WORK ORDER
Once you reach the line that holds "sound: film metro-04 at day 7 03:34;" in the listing below, output it and every line after it through the line that holds "SKY_VT_ADJUST_HVTP_CD_MEAS_07: the cd", word for word.

-*-

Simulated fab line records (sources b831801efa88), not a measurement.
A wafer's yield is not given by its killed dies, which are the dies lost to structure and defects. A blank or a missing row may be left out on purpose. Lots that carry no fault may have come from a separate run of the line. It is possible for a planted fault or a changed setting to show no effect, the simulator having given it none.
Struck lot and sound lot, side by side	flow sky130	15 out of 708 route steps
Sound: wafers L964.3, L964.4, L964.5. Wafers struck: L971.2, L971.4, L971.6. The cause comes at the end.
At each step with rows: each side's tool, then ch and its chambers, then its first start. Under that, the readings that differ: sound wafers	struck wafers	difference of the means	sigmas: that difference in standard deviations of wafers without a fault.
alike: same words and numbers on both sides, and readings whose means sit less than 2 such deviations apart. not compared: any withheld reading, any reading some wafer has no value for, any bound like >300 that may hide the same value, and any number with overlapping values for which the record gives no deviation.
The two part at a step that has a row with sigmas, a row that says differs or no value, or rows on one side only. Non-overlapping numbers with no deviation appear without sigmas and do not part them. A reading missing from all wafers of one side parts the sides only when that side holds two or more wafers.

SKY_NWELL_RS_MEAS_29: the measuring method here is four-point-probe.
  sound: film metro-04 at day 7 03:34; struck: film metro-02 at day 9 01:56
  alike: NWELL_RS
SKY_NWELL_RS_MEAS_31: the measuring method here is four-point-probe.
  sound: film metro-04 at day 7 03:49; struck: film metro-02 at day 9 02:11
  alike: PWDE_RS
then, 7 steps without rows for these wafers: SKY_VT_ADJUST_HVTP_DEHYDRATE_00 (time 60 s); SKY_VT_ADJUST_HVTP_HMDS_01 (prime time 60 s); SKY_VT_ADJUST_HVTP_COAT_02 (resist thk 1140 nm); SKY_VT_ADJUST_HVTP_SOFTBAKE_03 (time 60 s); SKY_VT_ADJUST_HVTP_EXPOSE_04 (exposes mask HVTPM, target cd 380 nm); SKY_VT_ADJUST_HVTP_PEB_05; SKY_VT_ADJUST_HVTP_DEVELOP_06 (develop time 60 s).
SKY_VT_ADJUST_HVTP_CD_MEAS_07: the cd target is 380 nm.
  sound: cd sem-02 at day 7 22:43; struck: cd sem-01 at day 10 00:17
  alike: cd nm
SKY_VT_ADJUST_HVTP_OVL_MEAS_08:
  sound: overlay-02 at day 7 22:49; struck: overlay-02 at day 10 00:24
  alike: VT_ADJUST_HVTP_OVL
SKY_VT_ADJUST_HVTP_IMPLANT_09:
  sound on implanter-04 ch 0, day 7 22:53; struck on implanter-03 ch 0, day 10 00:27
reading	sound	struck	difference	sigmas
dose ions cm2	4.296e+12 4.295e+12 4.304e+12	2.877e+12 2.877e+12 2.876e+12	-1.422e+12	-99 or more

-*-

TASK SOLUTION
  sound: film metro-04 at day 7 03:34; struck: film metro-02 at day 9 01:56
  alike: NWELL_RS
SKY_NWELL_RS_MEAS_31: the measuring method here is four-point-probe.
  sound: film metro-04 at day 7 03:49; struck: film metro-02 at day 9 02:11
  alike: PWDE_RS
then, 7 steps without rows for these wafers: SKY_VT_ADJUST_HVTP_DEHYDRATE_00 (time 60 s); SKY_VT_ADJUST_HVTP_HMDS_01 (prime time 60 s); SKY_VT_ADJUST_HVTP_COAT_02 (resist thk 1140 nm); SKY_VT_ADJUST_HVTP_SOFTBAKE_03 (time 60 s); SKY_VT_ADJUST_HVTP_EXPOSE_04 (exposes mask HVTPM, target cd 380 nm); SKY_VT_ADJUST_HVTP_PEB_05; SKY_VT_ADJUST_HVTP_DEVELOP_06 (develop time 60 s).
SKY_VT_ADJUST_HVTP_CD_MEAS_07: the cd target is 380 nm.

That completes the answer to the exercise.